- EXTRACTED ENTRIES
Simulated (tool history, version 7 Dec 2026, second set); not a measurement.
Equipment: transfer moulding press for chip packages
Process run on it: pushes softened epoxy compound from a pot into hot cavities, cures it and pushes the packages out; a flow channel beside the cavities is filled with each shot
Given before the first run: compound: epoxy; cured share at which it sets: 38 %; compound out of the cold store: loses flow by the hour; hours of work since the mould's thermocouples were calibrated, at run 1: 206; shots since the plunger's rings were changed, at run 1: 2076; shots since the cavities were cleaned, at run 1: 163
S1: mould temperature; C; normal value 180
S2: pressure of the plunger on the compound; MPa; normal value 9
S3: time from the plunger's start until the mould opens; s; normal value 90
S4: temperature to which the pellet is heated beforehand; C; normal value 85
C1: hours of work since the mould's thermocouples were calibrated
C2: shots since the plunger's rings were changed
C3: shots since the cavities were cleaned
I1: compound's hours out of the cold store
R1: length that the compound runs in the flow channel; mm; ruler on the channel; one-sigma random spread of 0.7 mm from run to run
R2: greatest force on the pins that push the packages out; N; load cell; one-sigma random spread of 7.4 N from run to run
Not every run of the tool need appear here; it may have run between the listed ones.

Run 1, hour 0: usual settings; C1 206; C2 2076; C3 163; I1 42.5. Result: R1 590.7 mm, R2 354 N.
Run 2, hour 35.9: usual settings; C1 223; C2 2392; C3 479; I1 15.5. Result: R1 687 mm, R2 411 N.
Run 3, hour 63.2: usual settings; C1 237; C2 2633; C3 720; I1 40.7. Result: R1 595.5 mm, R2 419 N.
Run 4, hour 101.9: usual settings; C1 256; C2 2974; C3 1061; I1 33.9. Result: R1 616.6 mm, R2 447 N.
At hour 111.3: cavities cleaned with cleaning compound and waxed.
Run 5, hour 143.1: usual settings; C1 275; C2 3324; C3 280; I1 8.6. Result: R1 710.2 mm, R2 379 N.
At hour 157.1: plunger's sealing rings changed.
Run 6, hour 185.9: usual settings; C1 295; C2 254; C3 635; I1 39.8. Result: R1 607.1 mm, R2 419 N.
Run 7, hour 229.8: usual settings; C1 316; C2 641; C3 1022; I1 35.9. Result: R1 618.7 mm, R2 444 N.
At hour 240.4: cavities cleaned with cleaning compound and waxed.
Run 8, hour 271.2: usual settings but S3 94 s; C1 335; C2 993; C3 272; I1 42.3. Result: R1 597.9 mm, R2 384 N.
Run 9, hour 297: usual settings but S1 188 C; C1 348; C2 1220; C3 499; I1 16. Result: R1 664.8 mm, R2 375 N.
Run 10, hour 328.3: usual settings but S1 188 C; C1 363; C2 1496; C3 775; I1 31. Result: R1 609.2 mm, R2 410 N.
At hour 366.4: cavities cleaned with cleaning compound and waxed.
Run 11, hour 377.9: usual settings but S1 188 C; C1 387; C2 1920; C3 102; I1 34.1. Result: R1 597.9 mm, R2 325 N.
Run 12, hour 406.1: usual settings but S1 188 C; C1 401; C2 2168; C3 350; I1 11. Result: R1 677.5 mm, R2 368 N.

- EXERCISE
The lines above, from the first through the one containing "R1: length that", must be restated word for word, with nothing added.

- EXERCISE RESPONSE
Simulated (tool history, version 7 Dec 2026, second set); not a measurement.
Equipment: transfer moulding press for chip packages
Process run on it: pushes softened epoxy compound from a pot into hot cavities, cures it and pushes the packages out; a flow channel beside the cavities is filled with each shot
Given before the first run: compound: epoxy; cured share at which it sets: 38 %; compound out of the cold store: loses flow by the hour; hours of work since the mould's thermocouples were calibrated, at run 1: 206; shots since the plunger's rings were changed, at run 1: 2076; shots since the cavities were cleaned, at run 1: 163
S1: mould temperature; C; normal value 180
S2: pressure of the plunger on the compound; MPa; normal value 9
S3: time from the plunger's start until the mould opens; s; normal value 90
S4: temperature to which the pellet is heated beforehand; C; normal value 85
C1: hours of work since the mould's thermocouples were calibrated
C2: shots since the plunger's rings were changed
C3: shots since the cavities were cleaned
I1: compound's hours out of the cold store
R1: length that the compound runs in the flow channel; mm; ruler on the channel; one-sigma random spread of 0.7 mm from run to run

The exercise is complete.